### EXERCISE
For the data below, give again exactly the lines from the one containing "record: lots: 5 wafers: 15 last-day: 34" through the one containing "route shown NAME@n: NAME", both ends included, and no others.

### DATA UNDER STUDY
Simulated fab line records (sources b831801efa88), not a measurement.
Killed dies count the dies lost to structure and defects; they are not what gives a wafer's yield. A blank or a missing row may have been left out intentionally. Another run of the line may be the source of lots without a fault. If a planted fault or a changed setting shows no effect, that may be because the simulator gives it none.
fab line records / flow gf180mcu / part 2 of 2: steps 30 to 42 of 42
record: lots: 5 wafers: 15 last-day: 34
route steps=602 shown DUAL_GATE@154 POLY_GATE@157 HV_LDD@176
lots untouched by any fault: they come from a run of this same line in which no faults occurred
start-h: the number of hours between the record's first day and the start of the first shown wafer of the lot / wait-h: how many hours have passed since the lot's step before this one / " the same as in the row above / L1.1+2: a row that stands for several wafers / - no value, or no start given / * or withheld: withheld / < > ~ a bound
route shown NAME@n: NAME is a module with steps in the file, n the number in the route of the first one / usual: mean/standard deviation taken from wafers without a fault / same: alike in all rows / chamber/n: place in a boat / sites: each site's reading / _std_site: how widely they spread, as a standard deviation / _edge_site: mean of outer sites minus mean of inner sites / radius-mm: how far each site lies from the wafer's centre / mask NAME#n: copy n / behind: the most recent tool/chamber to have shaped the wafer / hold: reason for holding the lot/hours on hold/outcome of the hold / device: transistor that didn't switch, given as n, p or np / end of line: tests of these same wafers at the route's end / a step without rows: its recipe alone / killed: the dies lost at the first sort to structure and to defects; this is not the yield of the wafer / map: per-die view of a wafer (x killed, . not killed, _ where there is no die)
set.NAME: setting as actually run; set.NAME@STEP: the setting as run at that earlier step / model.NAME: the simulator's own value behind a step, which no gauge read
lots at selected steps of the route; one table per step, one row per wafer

### RESULT
record: lots: 5 wafers: 15 last-day: 34
route steps=602 shown DUAL_GATE@154 POLY_GATE@157 HV_LDD@176
lots untouched by any fault: they come from a run of this same line in which no faults occurred
start-h: the number of hours between the record's first day and the start of the first shown wafer of the lot / wait-h: how many hours have passed since the lot's step before this one / " the same as in the row above / L1.1+2: a row that stands for several wafers / - no value, or no start given / * or withheld: withheld / < > ~ a bound
route shown NAME@n: NAME is a module with steps in the file, n the number in the route of the first one / usual: mean/standard deviation taken from wafers without a fault / same: alike in all rows / chamber/n: place in a boat / sites: each site's reading / _std_site: how widely they spread, as a standard deviation / _edge_site: mean of outer sites minus mean of inner sites / radius-mm: how far each site lies from the wafer's centre / mask NAME#n: copy n / behind: the most recent tool/chamber to have shaped the wafer / hold: reason for holding the lot/hours on hold/outcome of the hold / device: transistor that didn't switch, given as n, p or np / end of line: tests of these same wafers at the route's end / a step without rows: its recipe alone / killed: the dies lost at the first sort to structure and to defects; this is not the yield of the wafer / map: per-die view of a wafer (x killed, . not killed, _ where there is no die)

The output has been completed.